→ INFORMATION SUPPLIED:
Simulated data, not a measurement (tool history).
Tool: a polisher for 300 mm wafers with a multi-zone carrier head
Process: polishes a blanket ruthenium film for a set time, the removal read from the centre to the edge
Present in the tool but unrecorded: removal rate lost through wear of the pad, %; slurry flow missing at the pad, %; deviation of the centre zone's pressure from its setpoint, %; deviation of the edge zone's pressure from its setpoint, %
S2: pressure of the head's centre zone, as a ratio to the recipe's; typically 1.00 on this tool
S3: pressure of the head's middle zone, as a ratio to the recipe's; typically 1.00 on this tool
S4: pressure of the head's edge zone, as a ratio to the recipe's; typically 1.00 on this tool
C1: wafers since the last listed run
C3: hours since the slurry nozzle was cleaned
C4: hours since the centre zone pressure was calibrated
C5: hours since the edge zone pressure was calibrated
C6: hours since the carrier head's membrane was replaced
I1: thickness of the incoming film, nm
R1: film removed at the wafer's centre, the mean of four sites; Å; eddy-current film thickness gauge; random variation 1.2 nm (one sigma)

→ REQUIRED ACTION: Look above for the line holding "Present in the" and the line holding "S4: pressure of", then output exactly those two lines and every line between them, nothing more.

→ TASK OUTPUT:
Present in the tool but unrecorded: removal rate lost through wear of the pad, %; slurry flow missing at the pad, %; deviation of the centre zone's pressure from its setpoint, %; deviation of the edge zone's pressure from its setpoint, %
S2: pressure of the head's centre zone, as a ratio to the recipe's; typically 1.00 on this tool
S3: pressure of the head's middle zone, as a ratio to the recipe's; typically 1.00 on this tool
S4: pressure of the head's edge zone, as a ratio to the recipe's; typically 1.00 on this tool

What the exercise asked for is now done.